◆ PROVIDED RECORDS
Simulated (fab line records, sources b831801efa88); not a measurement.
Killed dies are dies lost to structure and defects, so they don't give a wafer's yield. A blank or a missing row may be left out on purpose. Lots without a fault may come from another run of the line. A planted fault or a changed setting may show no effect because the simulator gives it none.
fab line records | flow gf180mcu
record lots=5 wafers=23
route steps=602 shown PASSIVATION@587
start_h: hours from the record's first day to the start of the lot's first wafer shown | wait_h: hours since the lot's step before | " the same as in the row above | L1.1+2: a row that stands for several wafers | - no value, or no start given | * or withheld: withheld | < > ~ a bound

◆ EXERCISE
Please restate, word for word, the lines of the entries that run from the first line through the one holding "route steps=602 shown PASSIVATION@587", and add nothing.

◆ RESULT
Simulated (fab line records, sources b831801efa88); not a measurement.
Killed dies are dies lost to structure and defects, so they don't give a wafer's yield. A blank or a missing row may be left out on purpose. Lots without a fault may come from another run of the line. A planted fault or a changed setting may show no effect because the simulator gives it none.
fab line records | flow gf180mcu
record lots=5 wafers=23
route steps=602 shown PASSIVATION@587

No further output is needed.